◆ **Task item**: Take the data from its first line. Print each line exactly until the line containing "Within each band" has been printed too.

++++ Records supplied ++++

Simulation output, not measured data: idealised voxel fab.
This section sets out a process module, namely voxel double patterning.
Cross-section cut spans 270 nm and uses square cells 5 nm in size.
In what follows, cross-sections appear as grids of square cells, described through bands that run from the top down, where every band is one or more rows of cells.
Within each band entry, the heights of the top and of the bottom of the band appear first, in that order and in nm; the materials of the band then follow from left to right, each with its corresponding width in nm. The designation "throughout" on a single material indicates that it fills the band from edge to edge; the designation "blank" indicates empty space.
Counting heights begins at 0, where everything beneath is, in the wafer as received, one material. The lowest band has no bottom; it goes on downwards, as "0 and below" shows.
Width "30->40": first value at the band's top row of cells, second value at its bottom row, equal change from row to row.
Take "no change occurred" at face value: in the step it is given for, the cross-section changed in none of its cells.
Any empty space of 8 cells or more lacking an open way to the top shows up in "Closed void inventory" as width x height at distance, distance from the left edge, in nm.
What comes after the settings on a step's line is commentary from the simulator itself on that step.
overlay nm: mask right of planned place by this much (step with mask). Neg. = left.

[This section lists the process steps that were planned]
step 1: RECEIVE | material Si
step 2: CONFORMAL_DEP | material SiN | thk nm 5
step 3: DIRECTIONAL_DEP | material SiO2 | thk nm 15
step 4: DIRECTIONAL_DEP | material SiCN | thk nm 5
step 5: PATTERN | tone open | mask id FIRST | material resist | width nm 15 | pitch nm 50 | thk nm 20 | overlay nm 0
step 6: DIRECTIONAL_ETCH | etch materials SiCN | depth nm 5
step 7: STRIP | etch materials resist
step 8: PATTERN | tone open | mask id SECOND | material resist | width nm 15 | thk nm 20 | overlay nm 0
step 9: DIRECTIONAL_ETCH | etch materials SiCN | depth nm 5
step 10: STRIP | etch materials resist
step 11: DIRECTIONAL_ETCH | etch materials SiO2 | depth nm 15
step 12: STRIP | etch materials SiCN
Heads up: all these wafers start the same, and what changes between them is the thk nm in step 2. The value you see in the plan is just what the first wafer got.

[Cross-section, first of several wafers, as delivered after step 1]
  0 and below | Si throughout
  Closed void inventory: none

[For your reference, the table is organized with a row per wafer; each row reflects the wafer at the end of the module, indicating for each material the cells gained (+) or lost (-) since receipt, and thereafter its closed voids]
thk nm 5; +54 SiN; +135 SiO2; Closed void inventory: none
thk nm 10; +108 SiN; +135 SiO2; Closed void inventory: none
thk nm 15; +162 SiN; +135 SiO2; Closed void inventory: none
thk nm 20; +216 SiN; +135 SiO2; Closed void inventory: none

++++

◆ **Answer section**:
Simulation output, not measured data: idealised voxel fab.
This section sets out a process module, namely voxel double patterning.
Cross-section cut spans 270 nm and uses square cells 5 nm in size.
In what follows, cross-sections appear as grids of square cells, described through bands that run from the top down, where every band is one or more rows of cells.
Within each band entry, the heights of the top and of the bottom of the band appear first, in that order and in nm; the materials of the band then follow from left to right, each with its corresponding width in nm. The designation "throughout" on a single material indicates that it fills the band from edge to edge; the designation "blank" indicates empty space.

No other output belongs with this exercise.